• • • • •
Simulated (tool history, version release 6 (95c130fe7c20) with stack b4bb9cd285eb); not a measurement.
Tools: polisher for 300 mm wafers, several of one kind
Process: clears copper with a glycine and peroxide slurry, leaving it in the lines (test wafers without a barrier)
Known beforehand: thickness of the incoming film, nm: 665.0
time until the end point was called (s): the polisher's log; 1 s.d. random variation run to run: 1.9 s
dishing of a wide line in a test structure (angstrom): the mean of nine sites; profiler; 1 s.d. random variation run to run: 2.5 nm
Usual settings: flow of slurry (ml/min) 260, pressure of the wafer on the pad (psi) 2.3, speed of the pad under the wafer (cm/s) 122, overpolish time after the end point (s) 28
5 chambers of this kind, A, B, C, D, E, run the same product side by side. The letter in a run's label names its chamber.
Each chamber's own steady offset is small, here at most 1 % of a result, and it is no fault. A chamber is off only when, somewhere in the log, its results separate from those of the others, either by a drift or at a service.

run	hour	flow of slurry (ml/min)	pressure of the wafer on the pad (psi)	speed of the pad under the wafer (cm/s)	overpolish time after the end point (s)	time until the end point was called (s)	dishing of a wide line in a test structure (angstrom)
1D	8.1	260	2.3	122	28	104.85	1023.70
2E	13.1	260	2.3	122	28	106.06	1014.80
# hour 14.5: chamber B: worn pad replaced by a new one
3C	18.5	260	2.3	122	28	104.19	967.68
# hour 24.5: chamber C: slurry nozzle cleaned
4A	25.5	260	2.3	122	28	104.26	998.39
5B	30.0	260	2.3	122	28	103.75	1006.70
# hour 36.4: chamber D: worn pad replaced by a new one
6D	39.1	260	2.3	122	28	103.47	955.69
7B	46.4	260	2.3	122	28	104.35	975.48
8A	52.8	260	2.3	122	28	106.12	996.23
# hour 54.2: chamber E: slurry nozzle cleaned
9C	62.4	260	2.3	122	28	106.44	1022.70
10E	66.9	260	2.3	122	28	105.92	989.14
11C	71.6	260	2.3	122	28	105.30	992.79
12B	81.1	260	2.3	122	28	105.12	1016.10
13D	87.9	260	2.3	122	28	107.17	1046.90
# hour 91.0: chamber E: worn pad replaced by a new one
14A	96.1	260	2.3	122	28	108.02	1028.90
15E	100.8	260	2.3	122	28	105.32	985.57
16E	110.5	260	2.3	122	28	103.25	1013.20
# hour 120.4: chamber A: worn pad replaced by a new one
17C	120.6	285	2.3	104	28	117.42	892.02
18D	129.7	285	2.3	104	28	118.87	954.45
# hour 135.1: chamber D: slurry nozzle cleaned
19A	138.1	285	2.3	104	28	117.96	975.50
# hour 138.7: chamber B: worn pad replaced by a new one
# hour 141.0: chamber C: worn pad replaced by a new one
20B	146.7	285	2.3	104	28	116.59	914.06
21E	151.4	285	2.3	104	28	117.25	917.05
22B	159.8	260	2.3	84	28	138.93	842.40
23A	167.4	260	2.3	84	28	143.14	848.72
• • • • •

**ASSIGNMENT**
Beginning at the first line of the data above, retype each line until you reach the line containing "Known beforehand: thickness", and include that one too. Add nothing else.

**RESPONSE**
Simulated (tool history, version release 6 (95c130fe7c20) with stack b4bb9cd285eb); not a measurement.
Tools: polisher for 300 mm wafers, several of one kind
Process: clears copper with a glycine and peroxide slurry, leaving it in the lines (test wafers without a barrier)
Known beforehand: thickness of the incoming film, nm: 665.0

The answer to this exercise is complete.